◆ Records shown:
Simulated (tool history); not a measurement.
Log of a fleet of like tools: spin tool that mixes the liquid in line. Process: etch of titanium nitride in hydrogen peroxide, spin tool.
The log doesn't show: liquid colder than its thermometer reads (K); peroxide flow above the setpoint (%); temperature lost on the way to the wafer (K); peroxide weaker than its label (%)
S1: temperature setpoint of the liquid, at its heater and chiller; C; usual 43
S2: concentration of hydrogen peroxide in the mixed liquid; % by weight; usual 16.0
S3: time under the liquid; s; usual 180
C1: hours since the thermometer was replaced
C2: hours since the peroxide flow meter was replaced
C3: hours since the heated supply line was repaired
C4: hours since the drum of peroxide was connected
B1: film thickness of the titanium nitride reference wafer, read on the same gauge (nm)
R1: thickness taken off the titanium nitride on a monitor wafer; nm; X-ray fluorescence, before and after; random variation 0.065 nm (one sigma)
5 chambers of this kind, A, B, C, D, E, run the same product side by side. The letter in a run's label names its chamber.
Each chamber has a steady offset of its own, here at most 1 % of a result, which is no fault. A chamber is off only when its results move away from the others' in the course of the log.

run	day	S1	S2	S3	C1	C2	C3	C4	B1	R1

◆ Activity: Extract every entry in the listing word for word.

◆ Task answer:
Simulated (tool history); not a measurement.
Log of a fleet of like tools: spin tool that mixes the liquid in line. Process: etch of titanium nitride in hydrogen peroxide, spin tool.
The log doesn't show: liquid colder than its thermometer reads (K); peroxide flow above the setpoint (%); temperature lost on the way to the wafer (K); peroxide weaker than its label (%)
S1: temperature setpoint of the liquid, at its heater and chiller; C; usual 43
S2: concentration of hydrogen peroxide in the mixed liquid; % by weight; usual 16.0
S3: time under the liquid; s; usual 180
C1: hours since the thermometer was replaced
C2: hours since the peroxide flow meter was replaced
C3: hours since the heated supply line was repaired
C4: hours since the drum of peroxide was connected
B1: film thickness of the titanium nitride reference wafer, read on the same gauge (nm)
R1: thickness taken off the titanium nitride on a monitor wafer; nm; X-ray fluorescence, before and after; random variation 0.065 nm (one sigma)
5 chambers of this kind, A, B, C, D, E, run the same product side by side. The letter in a run's label names its chamber.
Each chamber has a steady offset of its own, here at most 1 % of a result, which is no fault. A chamber is off only when its results move away from the others' in the course of the log.

run	day	S1	S2	S3	C1	C2	C3	C4	B1	R1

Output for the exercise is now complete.